Return only the lines from the top of the material through the line marked by "Cross-section layout: square", unaltered.

==========

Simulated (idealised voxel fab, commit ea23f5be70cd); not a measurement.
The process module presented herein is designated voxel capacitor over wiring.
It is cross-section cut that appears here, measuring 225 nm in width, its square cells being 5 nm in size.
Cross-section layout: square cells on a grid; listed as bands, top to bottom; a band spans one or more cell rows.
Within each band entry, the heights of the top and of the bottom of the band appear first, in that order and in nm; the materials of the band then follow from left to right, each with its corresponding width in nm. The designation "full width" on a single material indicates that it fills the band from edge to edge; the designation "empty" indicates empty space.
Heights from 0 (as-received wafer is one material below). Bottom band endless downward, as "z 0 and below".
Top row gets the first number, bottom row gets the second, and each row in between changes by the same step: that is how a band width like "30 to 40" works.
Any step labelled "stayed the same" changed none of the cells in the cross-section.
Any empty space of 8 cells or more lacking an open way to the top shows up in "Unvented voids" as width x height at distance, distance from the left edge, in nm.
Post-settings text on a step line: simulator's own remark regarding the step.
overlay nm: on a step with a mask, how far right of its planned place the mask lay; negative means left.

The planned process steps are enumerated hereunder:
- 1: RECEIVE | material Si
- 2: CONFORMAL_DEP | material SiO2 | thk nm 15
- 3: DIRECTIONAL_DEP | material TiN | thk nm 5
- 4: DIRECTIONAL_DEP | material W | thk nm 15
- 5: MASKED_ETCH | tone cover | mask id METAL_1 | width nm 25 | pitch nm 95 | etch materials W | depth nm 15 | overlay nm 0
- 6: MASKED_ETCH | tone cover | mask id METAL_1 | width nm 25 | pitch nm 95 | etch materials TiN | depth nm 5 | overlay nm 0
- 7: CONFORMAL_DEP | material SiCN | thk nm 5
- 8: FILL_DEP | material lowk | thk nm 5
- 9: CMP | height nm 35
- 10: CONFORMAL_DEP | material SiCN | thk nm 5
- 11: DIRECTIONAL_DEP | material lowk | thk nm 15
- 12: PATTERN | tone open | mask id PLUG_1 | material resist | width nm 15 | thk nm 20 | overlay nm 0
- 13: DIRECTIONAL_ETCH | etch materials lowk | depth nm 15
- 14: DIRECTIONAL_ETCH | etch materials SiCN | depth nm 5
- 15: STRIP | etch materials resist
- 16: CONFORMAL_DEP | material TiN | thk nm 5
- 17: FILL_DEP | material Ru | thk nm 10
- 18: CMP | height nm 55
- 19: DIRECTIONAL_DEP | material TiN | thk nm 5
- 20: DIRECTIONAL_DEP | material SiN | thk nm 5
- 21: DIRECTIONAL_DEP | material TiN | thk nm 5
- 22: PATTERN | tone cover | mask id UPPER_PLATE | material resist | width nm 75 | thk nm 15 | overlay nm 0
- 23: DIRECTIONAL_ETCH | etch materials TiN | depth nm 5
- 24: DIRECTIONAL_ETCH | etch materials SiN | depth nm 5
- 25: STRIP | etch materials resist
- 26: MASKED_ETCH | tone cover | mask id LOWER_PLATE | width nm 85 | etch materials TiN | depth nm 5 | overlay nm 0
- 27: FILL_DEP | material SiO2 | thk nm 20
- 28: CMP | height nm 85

==========

> _Response box_:
Simulated (idealised voxel fab, commit ea23f5be70cd); not a measurement.
The process module presented herein is designated voxel capacitor over wiring.
It is cross-section cut that appears here, measuring 225 nm in width, its square cells being 5 nm in size.
Cross-section layout: square cells on a grid; listed as bands, top to bottom; a band spans one or more cell rows.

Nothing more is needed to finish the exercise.